ACTION ITEM:
A word-for-word transcription of all the data is required.

RECORD SET:
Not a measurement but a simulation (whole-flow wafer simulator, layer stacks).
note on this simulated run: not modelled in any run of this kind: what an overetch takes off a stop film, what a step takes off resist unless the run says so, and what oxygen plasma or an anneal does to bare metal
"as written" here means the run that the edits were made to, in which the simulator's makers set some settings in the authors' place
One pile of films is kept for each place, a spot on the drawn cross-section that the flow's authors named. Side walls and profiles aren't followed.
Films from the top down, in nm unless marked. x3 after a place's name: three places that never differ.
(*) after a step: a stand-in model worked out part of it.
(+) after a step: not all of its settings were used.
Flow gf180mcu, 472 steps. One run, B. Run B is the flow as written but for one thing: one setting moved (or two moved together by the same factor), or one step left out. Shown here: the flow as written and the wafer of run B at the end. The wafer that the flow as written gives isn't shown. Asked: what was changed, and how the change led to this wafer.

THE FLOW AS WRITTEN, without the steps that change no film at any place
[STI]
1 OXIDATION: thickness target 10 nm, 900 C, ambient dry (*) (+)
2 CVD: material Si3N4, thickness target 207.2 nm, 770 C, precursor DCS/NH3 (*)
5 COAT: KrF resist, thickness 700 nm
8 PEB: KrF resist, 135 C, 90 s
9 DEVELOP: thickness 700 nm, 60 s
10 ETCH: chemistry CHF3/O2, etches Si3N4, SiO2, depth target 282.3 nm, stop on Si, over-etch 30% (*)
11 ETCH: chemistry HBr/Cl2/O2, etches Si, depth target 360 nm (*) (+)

WRITTEN REPLY:
Not a measurement but a simulation (whole-flow wafer simulator, layer stacks).
note on this simulated run: not modelled in any run of this kind: what an overetch takes off a stop film, what a step takes off resist unless the run says so, and what oxygen plasma or an anneal does to bare metal
"as written" here means the run that the edits were made to, in which the simulator's makers set some settings in the authors' place
One pile of films is kept for each place, a spot on the drawn cross-section that the flow's authors named. Side walls and profiles aren't followed.
Films from the top down, in nm unless marked. x3 after a place's name: three places that never differ.
(*) after a step: a stand-in model worked out part of it.
(+) after a step: not all of its settings were used.
Flow gf180mcu, 472 steps. One run, B. Run B is the flow as written but for one thing: one setting moved (or two moved together by the same factor), or one step left out. Shown here: the flow as written and the wafer of run B at the end. The wafer that the flow as written gives isn't shown. Asked: what was changed, and how the change led to this wafer.

THE FLOW AS WRITTEN, without the steps that change no film at any place
[STI]
1 OXIDATION: thickness target 10 nm, 900 C, ambient dry (*) (+)
2 CVD: material Si3N4, thickness target 207.2 nm, 770 C, precursor DCS/NH3 (*)
5 COAT: KrF resist, thickness 700 nm
8 PEB: KrF resist, 135 C, 90 s
9 DEVELOP: thickness 700 nm, 60 s
10 ETCH: chemistry CHF3/O2, etches Si3N4, SiO2, depth target 282.3 nm, stop on Si, over-etch 30% (*)
11 ETCH: chemistry HBr/Cl2/O2, etches Si, depth target 360 nm (*) (+)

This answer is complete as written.